■ Activity:
Please reproduce the data below exactly, from the first line through the line containing "step 386, SPUTTER (material", and leave every later line out.

+++
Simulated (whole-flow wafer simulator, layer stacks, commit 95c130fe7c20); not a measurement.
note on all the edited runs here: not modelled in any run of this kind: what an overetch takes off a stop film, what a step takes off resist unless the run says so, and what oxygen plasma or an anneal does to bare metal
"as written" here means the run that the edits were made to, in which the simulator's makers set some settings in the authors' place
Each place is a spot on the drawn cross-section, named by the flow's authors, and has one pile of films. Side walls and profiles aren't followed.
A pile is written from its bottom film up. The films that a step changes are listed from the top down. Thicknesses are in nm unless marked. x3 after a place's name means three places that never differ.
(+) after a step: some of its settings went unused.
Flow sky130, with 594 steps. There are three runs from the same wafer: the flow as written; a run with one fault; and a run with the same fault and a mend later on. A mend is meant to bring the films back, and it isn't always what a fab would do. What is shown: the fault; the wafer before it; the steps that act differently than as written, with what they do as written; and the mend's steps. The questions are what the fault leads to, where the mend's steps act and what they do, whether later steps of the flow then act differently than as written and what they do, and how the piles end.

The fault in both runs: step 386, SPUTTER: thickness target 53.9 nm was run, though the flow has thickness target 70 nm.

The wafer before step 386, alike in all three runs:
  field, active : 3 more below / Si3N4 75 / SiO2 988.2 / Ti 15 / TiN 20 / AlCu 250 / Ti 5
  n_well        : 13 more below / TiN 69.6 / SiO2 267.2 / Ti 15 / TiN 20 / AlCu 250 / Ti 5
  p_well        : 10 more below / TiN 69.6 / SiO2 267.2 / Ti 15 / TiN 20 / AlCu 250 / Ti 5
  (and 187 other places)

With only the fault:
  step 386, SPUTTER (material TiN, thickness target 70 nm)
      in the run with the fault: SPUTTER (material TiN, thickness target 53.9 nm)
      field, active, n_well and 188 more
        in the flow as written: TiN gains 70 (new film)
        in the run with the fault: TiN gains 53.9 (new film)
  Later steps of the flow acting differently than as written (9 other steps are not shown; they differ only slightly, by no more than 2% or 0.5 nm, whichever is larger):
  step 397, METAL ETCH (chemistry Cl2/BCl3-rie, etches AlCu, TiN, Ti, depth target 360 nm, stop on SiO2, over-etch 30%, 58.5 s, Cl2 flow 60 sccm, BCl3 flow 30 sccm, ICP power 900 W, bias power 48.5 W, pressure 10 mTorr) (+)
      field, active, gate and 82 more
+++

■ Your solution:
Simulated (whole-flow wafer simulator, layer stacks, commit 95c130fe7c20); not a measurement.
note on all the edited runs here: not modelled in any run of this kind: what an overetch takes off a stop film, what a step takes off resist unless the run says so, and what oxygen plasma or an anneal does to bare metal
"as written" here means the run that the edits were made to, in which the simulator's makers set some settings in the authors' place
Each place is a spot on the drawn cross-section, named by the flow's authors, and has one pile of films. Side walls and profiles aren't followed.
A pile is written from its bottom film up. The films that a step changes are listed from the top down. Thicknesses are in nm unless marked. x3 after a place's name means three places that never differ.
(+) after a step: some of its settings went unused.
Flow sky130, with 594 steps. There are three runs from the same wafer: the flow as written; a run with one fault; and a run with the same fault and a mend later on. A mend is meant to bring the films back, and it isn't always what a fab would do. What is shown: the fault; the wafer before it; the steps that act differently than as written, with what they do as written; and the mend's steps. The questions are what the fault leads to, where the mend's steps act and what they do, whether later steps of the flow then act differently than as written and what they do, and how the piles end.

The fault in both runs: step 386, SPUTTER: thickness target 53.9 nm was run, though the flow has thickness target 70 nm.

The wafer before step 386, alike in all three runs:
  field, active : 3 more below / Si3N4 75 / SiO2 988.2 / Ti 15 / TiN 20 / AlCu 250 / Ti 5
  n_well        : 13 more below / TiN 69.6 / SiO2 267.2 / Ti 15 / TiN 20 / AlCu 250 / Ti 5
  p_well        : 10 more below / TiN 69.6 / SiO2 267.2 / Ti 15 / TiN 20 / AlCu 250 / Ti 5
  (and 187 other places)

With only the fault:
  step 386, SPUTTER (material TiN, thickness target 70 nm)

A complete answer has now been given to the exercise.